With the first line below as the start and the line containing "blower_speed_pct | peak_c | liquid_s |" as the end, copy every line between them exactly, ends included.

● **DATA SHOWN**
= Beginning of Section =

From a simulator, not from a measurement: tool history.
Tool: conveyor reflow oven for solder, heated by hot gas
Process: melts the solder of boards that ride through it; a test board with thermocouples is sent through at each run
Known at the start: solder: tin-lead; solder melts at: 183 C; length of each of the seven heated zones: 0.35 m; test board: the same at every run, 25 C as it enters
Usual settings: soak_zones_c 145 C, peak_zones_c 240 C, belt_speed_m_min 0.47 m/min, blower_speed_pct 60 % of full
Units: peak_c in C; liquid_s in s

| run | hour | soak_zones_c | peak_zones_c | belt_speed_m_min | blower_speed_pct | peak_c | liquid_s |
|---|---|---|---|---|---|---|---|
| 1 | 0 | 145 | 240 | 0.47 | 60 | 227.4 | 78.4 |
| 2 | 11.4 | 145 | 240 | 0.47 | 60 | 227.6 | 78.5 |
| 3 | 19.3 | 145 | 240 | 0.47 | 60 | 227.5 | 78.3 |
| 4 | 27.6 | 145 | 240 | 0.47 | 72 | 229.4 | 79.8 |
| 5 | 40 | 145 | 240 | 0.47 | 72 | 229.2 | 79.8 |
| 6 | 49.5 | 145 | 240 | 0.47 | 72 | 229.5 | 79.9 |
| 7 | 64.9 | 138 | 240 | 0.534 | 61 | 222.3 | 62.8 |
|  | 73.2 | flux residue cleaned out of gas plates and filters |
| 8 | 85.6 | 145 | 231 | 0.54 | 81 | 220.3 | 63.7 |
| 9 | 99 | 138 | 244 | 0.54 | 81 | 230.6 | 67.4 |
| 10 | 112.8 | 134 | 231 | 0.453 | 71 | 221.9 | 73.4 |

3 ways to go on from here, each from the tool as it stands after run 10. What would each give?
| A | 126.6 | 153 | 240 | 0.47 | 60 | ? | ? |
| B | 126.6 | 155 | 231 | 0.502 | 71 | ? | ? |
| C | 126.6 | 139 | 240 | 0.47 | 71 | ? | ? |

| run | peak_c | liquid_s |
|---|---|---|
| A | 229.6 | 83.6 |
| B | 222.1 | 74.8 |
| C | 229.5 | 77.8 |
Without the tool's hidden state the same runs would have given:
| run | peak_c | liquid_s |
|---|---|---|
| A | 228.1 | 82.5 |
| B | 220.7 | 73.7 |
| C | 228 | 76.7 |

= End of Section =

● **RESPONSE BOX**
From a simulator, not from a measurement: tool history.
Tool: conveyor reflow oven for solder, heated by hot gas
Process: melts the solder of boards that ride through it; a test board with thermocouples is sent through at each run
Known at the start: solder: tin-lead; solder melts at: 183 C; length of each of the seven heated zones: 0.35 m; test board: the same at every run, 25 C as it enters
Usual settings: soak_zones_c 145 C, peak_zones_c 240 C, belt_speed_m_min 0.47 m/min, blower_speed_pct 60 % of full
Units: peak_c in C; liquid_s in s

| run | hour | soak_zones_c | peak_zones_c | belt_speed_m_min | blower_speed_pct | peak_c | liquid_s |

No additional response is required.